- [Data extracts]:
== Segment start ==

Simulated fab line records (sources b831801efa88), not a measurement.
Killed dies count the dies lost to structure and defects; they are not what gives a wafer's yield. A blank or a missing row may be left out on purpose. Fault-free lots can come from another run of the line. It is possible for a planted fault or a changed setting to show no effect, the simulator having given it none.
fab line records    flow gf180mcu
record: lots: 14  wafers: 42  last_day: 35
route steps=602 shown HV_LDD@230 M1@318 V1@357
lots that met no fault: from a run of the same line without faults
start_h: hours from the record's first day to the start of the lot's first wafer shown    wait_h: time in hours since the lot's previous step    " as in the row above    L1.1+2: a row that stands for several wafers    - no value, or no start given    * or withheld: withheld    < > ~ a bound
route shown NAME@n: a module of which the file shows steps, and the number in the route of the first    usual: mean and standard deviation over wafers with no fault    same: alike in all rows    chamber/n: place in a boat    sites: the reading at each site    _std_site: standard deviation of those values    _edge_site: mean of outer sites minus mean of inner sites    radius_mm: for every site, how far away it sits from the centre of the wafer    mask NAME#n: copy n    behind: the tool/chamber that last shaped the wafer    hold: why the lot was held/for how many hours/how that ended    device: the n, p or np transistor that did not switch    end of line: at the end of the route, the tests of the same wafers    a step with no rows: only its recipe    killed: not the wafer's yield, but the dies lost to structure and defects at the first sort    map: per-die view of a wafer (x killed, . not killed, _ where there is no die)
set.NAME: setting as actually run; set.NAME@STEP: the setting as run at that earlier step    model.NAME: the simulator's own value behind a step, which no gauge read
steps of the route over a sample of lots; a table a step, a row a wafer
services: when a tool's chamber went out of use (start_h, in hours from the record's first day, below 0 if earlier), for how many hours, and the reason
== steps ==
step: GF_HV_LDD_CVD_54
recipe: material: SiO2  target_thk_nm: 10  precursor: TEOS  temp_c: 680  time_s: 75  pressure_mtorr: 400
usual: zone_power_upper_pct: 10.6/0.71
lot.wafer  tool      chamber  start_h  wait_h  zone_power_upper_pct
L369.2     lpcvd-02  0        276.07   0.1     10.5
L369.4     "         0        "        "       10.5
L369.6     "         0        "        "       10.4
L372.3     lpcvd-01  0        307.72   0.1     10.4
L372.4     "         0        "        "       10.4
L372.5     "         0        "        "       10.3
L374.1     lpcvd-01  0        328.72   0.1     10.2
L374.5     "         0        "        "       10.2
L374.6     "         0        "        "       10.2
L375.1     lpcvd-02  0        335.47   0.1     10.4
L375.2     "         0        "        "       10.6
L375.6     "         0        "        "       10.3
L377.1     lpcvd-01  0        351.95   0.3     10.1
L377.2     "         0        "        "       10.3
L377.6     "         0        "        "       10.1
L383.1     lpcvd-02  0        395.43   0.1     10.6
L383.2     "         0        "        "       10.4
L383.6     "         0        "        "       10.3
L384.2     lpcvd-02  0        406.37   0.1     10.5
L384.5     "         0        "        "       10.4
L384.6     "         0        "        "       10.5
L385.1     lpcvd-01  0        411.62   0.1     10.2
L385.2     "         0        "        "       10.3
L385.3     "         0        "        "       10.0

== Segment end ==

- [Work order]:
Retype only this range exactly: the first line of the data through the line where "start_h: hours from" appears.

- [Worked solution]:
Simulated fab line records (sources b831801efa88), not a measurement.
Killed dies count the dies lost to structure and defects; they are not what gives a wafer's yield. A blank or a missing row may be left out on purpose. Fault-free lots can come from another run of the line. It is possible for a planted fault or a changed setting to show no effect, the simulator having given it none.
fab line records    flow gf180mcu
record: lots: 14  wafers: 42  last_day: 35
route steps=602 shown HV_LDD@230 M1@318 V1@357
lots that met no fault: from a run of the same line without faults
start_h: hours from the record's first day to the start of the lot's first wafer shown    wait_h: time in hours since the lot's previous step    " as in the row above    L1.1+2: a row that stands for several wafers    - no value, or no start given    * or withheld: withheld    < > ~ a bound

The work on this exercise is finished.